Work item —
Go through the listing below and output exactly the line with "Topic: reading micrographs", the line with "Sure, it's 20.5.", and each line between; omit the rest.

========

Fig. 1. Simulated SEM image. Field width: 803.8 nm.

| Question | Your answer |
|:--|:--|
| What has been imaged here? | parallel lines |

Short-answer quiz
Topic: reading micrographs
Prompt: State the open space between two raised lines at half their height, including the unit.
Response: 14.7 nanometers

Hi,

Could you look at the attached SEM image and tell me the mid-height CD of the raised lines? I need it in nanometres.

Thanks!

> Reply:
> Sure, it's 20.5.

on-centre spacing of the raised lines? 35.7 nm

========

Task response —
Topic: reading micrographs
Prompt: State the open space between two raised lines at half their height, including the unit.
Response: 14.7 nanometers

Hi,

Could you look at the attached SEM image and tell me the mid-height CD of the raised lines? I need it in nanometres.

Thanks!

> Reply:
> Sure, it's 20.5.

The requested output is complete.